- - - - -

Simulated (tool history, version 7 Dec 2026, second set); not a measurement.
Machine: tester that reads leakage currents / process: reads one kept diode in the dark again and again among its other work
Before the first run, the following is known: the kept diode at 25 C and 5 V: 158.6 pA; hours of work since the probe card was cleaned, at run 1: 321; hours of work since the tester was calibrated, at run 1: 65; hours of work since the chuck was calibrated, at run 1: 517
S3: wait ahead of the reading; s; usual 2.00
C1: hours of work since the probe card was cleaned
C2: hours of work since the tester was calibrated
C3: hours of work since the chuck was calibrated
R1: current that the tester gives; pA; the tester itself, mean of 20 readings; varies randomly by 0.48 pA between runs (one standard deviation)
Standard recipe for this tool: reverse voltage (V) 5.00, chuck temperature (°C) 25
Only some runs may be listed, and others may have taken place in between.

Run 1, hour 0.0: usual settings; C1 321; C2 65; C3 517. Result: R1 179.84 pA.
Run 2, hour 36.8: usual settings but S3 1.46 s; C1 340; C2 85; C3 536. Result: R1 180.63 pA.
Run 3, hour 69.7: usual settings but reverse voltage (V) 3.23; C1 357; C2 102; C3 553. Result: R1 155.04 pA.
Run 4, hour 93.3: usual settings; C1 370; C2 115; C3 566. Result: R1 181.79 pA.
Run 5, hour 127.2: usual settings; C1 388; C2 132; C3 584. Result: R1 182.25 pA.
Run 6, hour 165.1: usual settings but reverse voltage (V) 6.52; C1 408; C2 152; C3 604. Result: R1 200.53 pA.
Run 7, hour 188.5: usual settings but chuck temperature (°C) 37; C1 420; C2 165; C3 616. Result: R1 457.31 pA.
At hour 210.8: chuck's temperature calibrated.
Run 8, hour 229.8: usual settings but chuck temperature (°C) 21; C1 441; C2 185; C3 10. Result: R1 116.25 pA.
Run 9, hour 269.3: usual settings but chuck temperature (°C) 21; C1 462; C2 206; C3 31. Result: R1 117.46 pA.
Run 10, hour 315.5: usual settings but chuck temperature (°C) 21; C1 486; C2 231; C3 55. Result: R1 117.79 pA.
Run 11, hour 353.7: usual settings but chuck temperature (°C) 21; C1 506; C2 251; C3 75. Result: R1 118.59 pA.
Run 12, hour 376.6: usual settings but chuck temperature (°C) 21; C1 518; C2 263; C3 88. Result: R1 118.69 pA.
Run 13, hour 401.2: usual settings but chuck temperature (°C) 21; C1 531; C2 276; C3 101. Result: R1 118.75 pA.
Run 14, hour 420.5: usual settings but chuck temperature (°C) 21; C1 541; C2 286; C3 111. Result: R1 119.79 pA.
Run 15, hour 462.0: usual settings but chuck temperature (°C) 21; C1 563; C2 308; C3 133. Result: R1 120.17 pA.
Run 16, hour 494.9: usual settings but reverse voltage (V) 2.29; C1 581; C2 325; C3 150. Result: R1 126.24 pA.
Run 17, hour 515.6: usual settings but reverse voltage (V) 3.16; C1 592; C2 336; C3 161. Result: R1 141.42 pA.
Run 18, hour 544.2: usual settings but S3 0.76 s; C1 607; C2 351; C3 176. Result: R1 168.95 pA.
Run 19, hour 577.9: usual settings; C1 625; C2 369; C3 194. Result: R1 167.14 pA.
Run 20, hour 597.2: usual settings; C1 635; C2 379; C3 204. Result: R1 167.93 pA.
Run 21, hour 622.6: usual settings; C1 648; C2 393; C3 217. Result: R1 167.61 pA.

- - - - -

Required action> Output must consist only of the listing's lines from the first through the line with "S3: wait ahead of the reading; s; usual 2.00", reproduced word for word.

Task solution>
Simulated (tool history, version 7 Dec 2026, second set); not a measurement.
Machine: tester that reads leakage currents / process: reads one kept diode in the dark again and again among its other work
Before the first run, the following is known: the kept diode at 25 C and 5 V: 158.6 pA; hours of work since the probe card was cleaned, at run 1: 321; hours of work since the tester was calibrated, at run 1: 65; hours of work since the chuck was calibrated, at run 1: 517
S3: wait ahead of the reading; s; usual 2.00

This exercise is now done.